%%

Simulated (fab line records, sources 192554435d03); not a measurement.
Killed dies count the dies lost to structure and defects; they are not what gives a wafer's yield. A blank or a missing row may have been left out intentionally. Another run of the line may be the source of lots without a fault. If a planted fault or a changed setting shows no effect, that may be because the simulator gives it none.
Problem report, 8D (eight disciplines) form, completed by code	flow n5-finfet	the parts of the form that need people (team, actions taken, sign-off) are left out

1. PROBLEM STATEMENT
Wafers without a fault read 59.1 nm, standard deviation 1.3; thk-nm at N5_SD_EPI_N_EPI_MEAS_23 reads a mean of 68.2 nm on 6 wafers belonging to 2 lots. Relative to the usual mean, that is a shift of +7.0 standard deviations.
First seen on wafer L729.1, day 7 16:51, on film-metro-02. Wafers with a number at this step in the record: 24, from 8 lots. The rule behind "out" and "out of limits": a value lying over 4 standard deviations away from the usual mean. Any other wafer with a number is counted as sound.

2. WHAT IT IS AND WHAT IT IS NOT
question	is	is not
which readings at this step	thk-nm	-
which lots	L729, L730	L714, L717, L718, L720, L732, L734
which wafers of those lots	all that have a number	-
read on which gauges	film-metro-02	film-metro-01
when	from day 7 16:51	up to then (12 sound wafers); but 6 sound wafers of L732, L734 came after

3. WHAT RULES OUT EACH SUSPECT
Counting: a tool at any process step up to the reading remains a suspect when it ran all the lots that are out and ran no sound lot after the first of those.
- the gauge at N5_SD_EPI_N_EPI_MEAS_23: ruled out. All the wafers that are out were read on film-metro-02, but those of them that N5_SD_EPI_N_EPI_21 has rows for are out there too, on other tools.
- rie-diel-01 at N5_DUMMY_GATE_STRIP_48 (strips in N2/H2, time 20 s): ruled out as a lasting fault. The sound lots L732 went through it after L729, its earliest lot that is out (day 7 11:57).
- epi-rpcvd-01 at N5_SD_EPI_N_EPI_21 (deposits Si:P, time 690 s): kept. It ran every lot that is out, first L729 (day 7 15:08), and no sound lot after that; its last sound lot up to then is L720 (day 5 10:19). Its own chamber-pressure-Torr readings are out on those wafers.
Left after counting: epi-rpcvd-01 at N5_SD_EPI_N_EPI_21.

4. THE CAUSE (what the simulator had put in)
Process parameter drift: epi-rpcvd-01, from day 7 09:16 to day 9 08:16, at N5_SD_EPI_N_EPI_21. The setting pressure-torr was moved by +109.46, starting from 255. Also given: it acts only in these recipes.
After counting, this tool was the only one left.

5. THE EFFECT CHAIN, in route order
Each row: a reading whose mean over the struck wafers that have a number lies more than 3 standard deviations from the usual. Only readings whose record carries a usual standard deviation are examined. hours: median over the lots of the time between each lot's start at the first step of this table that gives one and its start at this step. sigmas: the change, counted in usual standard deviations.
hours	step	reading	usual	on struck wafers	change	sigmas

%%

Set down, exactly as they appear above, all lines from the one that has "Problem report, 8D" down to the one that has "3. WHAT RULES OUT EACH SUSPECT", including those two and no others.

- Reply:
Problem report, 8D (eight disciplines) form, completed by code	flow n5-finfet	the parts of the form that need people (team, actions taken, sign-off) are left out

1. PROBLEM STATEMENT
Wafers without a fault read 59.1 nm, standard deviation 1.3; thk-nm at N5_SD_EPI_N_EPI_MEAS_23 reads a mean of 68.2 nm on 6 wafers belonging to 2 lots. Relative to the usual mean, that is a shift of +7.0 standard deviations.
First seen on wafer L729.1, day 7 16:51, on film-metro-02. Wafers with a number at this step in the record: 24, from 8 lots. The rule behind "out" and "out of limits": a value lying over 4 standard deviations away from the usual mean. Any other wafer with a number is counted as sound.

2. WHAT IT IS AND WHAT IT IS NOT
question	is	is not
which readings at this step	thk-nm	-
which lots	L729, L730	L714, L717, L718, L720, L732, L734
which wafers of those lots	all that have a number	-
read on which gauges	film-metro-02	film-metro-01
when	from day 7 16:51	up to then (12 sound wafers); but 6 sound wafers of L732, L734 came after

3. WHAT RULES OUT EACH SUSPECT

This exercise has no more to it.